■ DATASET CONTENT ■
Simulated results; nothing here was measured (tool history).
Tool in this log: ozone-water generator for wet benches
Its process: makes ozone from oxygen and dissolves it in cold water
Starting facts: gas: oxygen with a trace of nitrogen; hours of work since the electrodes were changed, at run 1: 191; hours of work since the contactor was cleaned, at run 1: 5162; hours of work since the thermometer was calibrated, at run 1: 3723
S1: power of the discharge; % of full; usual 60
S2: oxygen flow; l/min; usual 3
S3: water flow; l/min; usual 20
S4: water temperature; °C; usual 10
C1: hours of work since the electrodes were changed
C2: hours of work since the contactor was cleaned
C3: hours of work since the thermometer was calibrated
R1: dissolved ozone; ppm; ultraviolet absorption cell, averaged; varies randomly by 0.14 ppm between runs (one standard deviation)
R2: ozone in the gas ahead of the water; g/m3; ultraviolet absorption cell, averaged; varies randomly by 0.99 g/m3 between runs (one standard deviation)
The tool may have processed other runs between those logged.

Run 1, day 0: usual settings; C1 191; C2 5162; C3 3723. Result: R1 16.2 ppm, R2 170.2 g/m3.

■ ACTIVITY ■
Reprint the data above from the opening line to the line holding "Its process: makes", inclusive, and nothing else.

■ YOUR SOLUTION ■
Simulated results; nothing here was measured (tool history).
Tool in this log: ozone-water generator for wet benches
Its process: makes ozone from oxygen and dissolves it in cold water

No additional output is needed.